=== EXTRACTED RECORDS ===
# # #

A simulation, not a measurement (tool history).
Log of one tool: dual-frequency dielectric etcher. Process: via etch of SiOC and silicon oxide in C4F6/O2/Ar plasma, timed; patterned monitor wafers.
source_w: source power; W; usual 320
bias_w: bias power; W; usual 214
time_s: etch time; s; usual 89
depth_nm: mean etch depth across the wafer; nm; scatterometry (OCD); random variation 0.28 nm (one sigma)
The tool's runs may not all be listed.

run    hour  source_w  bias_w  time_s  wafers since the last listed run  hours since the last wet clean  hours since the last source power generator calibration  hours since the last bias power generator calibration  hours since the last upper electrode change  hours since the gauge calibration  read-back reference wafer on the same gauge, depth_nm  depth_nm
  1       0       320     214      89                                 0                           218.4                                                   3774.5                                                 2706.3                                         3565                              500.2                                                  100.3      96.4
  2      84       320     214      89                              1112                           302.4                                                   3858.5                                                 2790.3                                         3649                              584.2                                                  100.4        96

# # #

Retype only the lines running from the top of the listing to the line that holds "source_w: source power; W; usual 320", both ends included.

=== ANSWER SPACE ===
A simulation, not a measurement (tool history).
Log of one tool: dual-frequency dielectric etcher. Process: via etch of SiOC and silicon oxide in C4F6/O2/Ar plasma, timed; patterned monitor wafers.
source_w: source power; W; usual 320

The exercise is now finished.